WORK TASK:
From the listing below, copy only the lines from the line that contains "S1: temperature setpoint" to the line that contains "To be met: R1 2490.00 Å, allowed miss 65.00 Å", counting those two lines as part of the copy.

======== EXCERPTED RECORDS ========

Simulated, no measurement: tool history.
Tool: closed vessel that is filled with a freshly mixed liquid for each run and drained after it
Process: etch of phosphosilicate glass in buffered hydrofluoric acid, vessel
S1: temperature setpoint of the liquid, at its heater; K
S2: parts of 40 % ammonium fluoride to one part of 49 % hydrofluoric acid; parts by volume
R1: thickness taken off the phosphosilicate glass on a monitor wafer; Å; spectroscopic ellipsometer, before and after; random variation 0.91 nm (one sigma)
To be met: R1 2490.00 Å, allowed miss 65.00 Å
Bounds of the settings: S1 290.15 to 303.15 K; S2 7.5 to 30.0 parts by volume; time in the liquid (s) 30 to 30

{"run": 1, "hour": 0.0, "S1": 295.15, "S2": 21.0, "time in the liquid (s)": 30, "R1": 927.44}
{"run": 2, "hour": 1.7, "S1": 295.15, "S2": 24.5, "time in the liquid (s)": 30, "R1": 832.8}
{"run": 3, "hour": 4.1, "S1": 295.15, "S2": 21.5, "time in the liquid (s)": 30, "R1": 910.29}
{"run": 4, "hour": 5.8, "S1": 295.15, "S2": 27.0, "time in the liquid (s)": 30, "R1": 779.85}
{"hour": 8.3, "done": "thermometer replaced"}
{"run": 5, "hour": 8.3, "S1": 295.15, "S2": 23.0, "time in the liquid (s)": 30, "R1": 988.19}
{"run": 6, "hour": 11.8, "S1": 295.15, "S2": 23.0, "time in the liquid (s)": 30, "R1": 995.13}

========

TASK RESPONSE:
S1: temperature setpoint of the liquid, at its heater; K
S2: parts of 40 % ammonium fluoride to one part of 49 % hydrofluoric acid; parts by volume
R1: thickness taken off the phosphosilicate glass on a monitor wafer; Å; spectroscopic ellipsometer, before and after; random variation 0.91 nm (one sigma)
To be met: R1 2490.00 Å, allowed miss 65.00 Å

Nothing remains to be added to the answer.